**Work request**
The records below need to be restated word for word.

**Given information**
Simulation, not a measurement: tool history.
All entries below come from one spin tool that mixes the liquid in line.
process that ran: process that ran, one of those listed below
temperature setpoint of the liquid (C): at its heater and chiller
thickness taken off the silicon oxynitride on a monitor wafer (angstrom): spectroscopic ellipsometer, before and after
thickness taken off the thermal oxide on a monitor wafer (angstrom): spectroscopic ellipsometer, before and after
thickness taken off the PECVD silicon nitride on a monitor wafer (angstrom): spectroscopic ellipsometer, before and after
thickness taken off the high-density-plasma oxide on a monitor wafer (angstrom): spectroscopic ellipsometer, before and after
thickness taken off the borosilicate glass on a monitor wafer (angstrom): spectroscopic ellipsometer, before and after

**Solution**
Simulation, not a measurement: tool history.
All entries below come from one spin tool that mixes the liquid in line.
process that ran: process that ran, one of those listed below
temperature setpoint of the liquid (C): at its heater and chiller
thickness taken off the silicon oxynitride on a monitor wafer (angstrom): spectroscopic ellipsometer, before and after
thickness taken off the thermal oxide on a monitor wafer (angstrom): spectroscopic ellipsometer, before and after
thickness taken off the PECVD silicon nitride on a monitor wafer (angstrom): spectroscopic ellipsometer, before and after
thickness taken off the high-density-plasma oxide on a monitor wafer (angstrom): spectroscopic ellipsometer, before and after
thickness taken off the borosilicate glass on a monitor wafer (angstrom): spectroscopic ellipsometer, before and after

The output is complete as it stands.